### EXCERPTED DATA
• • • •

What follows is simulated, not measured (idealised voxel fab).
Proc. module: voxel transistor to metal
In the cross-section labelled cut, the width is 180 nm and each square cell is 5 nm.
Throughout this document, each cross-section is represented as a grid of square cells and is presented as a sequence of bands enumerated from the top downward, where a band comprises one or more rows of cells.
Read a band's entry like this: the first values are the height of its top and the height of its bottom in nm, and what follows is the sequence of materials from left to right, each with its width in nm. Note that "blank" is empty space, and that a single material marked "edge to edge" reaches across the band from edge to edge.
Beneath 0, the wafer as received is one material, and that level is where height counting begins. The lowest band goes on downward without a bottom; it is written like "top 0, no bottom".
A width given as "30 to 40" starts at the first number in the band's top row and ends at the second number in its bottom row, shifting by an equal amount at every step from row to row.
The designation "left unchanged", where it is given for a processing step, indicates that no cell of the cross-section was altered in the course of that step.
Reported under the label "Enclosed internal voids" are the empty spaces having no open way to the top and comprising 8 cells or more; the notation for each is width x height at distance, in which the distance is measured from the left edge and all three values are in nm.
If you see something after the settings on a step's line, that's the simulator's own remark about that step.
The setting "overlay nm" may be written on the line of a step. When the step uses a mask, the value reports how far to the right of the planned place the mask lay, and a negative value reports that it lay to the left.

• • • •

### WORK INSTRUCTION
Copy out the entries in full, exactly as they appear.

### EXPECTED ANSWER
What follows is simulated, not measured (idealised voxel fab).
Proc. module: voxel transistor to metal
In the cross-section labelled cut, the width is 180 nm and each square cell is 5 nm.
Throughout this document, each cross-section is represented as a grid of square cells and is presented as a sequence of bands enumerated from the top downward, where a band comprises one or more rows of cells.
Read a band's entry like this: the first values are the height of its top and the height of its bottom in nm, and what follows is the sequence of materials from left to right, each with its width in nm. Note that "blank" is empty space, and that a single material marked "edge to edge" reaches across the band from edge to edge.
Beneath 0, the wafer as received is one material, and that level is where height counting begins. The lowest band goes on downward without a bottom; it is written like "top 0, no bottom".
A width given as "30 to 40" starts at the first number in the band's top row and ends at the second number in its bottom row, shifting by an equal amount at every step from row to row.
The designation "left unchanged", where it is given for a processing step, indicates that no cell of the cross-section was altered in the course of that step.
Reported under the label "Enclosed internal voids" are the empty spaces having no open way to the top and comprising 8 cells or more; the notation for each is width x height at distance, in which the distance is measured from the left edge and all three values are in nm.
If you see something after the settings on a step's line, that's the simulator's own remark about that step.
The setting "overlay nm" may be written on the line of a step. When the step uses a mask, the value reports how far to the right of the planned place the mask lay, and a negative value reports that it lay to the left.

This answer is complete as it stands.